[[ Extracted entries, beginning ]]
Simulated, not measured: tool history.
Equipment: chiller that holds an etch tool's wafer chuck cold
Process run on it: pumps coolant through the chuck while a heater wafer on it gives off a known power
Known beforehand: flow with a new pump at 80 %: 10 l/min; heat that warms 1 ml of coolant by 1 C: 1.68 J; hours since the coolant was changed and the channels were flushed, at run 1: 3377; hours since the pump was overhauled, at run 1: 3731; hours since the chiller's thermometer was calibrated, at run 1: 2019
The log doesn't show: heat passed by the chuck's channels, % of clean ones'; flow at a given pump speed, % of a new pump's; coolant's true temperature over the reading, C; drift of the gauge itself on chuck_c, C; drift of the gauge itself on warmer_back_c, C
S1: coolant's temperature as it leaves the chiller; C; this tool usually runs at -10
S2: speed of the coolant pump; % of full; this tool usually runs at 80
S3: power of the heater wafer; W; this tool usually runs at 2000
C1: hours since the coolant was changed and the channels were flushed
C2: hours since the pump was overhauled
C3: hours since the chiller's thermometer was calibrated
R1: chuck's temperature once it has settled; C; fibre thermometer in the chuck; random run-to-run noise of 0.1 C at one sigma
[[ Extracted entries, end ]]

Please give back, exactly as it stands above, the stretch from the line with "C2: hours since the pump was overhauled" through the line with "C3: hours since", and no line outside it.

• Written answer
C2: hours since the pump was overhauled
C3: hours since the chiller's thermometer was calibrated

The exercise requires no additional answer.